- [Work item] Transcribe the listing word for word. Begin at its first line and end with the line containing "lot,first seen here,A,B,C,D,E,F,G".

- [Entries provided]
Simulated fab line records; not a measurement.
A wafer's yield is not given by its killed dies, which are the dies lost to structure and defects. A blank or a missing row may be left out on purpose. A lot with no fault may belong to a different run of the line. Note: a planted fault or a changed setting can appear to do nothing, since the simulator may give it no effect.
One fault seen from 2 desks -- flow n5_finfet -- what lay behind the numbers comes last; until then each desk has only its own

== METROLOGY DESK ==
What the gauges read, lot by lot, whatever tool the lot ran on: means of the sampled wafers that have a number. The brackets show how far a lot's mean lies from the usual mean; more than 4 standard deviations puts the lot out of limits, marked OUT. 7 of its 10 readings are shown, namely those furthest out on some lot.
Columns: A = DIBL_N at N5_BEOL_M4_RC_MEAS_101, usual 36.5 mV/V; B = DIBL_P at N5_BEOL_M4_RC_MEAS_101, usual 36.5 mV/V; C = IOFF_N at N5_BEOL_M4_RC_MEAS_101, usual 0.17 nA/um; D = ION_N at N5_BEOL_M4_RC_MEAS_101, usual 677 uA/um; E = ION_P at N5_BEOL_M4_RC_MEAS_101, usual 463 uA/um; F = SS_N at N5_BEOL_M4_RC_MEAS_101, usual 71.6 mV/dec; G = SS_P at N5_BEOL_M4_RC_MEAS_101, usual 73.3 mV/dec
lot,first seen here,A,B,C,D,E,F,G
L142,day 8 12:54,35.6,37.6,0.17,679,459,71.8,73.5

- [Exercise result]
Simulated fab line records; not a measurement.
A wafer's yield is not given by its killed dies, which are the dies lost to structure and defects. A blank or a missing row may be left out on purpose. A lot with no fault may belong to a different run of the line. Note: a planted fault or a changed setting can appear to do nothing, since the simulator may give it no effect.
One fault seen from 2 desks -- flow n5_finfet -- what lay behind the numbers comes last; until then each desk has only its own

== METROLOGY DESK ==
What the gauges read, lot by lot, whatever tool the lot ran on: means of the sampled wafers that have a number. The brackets show how far a lot's mean lies from the usual mean; more than 4 standard deviations puts the lot out of limits, marked OUT. 7 of its 10 readings are shown, namely those furthest out on some lot.
Columns: A = DIBL_N at N5_BEOL_M4_RC_MEAS_101, usual 36.5 mV/V; B = DIBL_P at N5_BEOL_M4_RC_MEAS_101, usual 36.5 mV/V; C = IOFF_N at N5_BEOL_M4_RC_MEAS_101, usual 0.17 nA/um; D = ION_N at N5_BEOL_M4_RC_MEAS_101, usual 677 uA/um; E = ION_P at N5_BEOL_M4_RC_MEAS_101, usual 463 uA/um; F = SS_N at N5_BEOL_M4_RC_MEAS_101, usual 71.6 mV/dec; G = SS_P at N5_BEOL_M4_RC_MEAS_101, usual 73.3 mV/dec
lot,first seen here,A,B,C,D,E,F,G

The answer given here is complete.